··········
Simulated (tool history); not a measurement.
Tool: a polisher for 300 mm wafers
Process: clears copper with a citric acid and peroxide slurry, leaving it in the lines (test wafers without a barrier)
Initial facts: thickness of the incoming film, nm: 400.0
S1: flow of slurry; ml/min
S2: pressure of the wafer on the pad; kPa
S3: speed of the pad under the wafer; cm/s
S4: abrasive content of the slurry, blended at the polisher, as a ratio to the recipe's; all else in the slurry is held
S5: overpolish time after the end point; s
··········

◆ **WORK ORDER**: Copy out each line of the data exactly.

◆ **TASK OUTPUT**:
Simulated (tool history); not a measurement.
Tool: a polisher for 300 mm wafers
Process: clears copper with a citric acid and peroxide slurry, leaving it in the lines (test wafers without a barrier)
Initial facts: thickness of the incoming film, nm: 400.0
S1: flow of slurry; ml/min
S2: pressure of the wafer on the pad; kPa
S3: speed of the pad under the wafer; cm/s
S4: abrasive content of the slurry, blended at the polisher, as a ratio to the recipe's; all else in the slurry is held
S5: overpolish time after the end point; s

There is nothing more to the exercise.